## Dataset extract
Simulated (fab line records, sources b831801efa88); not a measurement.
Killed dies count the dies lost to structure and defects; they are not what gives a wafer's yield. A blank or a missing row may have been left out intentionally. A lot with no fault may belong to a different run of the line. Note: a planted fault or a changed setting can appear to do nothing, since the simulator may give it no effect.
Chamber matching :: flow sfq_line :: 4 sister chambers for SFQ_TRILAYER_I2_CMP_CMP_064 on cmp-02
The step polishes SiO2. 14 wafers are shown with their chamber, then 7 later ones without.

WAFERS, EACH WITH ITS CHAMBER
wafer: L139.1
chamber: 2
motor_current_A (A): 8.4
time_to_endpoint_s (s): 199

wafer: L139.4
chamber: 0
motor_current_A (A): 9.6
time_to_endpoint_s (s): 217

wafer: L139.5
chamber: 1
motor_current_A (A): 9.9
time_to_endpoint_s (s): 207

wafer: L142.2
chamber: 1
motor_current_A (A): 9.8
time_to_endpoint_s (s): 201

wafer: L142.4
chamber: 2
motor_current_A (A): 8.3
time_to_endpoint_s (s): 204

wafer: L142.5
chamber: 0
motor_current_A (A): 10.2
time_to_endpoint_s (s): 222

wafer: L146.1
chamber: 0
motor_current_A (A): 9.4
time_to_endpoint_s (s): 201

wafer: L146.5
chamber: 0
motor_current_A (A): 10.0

## Assigned task
Please retype the listing word for word, from its first line through the line containing "motor_current_A (A): 9.9", and add nothing else.

## Task response
Simulated (fab line records, sources b831801efa88); not a measurement.
Killed dies count the dies lost to structure and defects; they are not what gives a wafer's yield. A blank or a missing row may have been left out intentionally. A lot with no fault may belong to a different run of the line. Note: a planted fault or a changed setting can appear to do nothing, since the simulator may give it no effect.
Chamber matching :: flow sfq_line :: 4 sister chambers for SFQ_TRILAYER_I2_CMP_CMP_064 on cmp-02
The step polishes SiO2. 14 wafers are shown with their chamber, then 7 later ones without.

WAFERS, EACH WITH ITS CHAMBER
wafer: L139.1
chamber: 2
motor_current_A (A): 8.4
time_to_endpoint_s (s): 199

wafer: L139.4
chamber: 0
motor_current_A (A): 9.6
time_to_endpoint_s (s): 217

wafer: L139.5
chamber: 1
motor_current_A (A): 9.9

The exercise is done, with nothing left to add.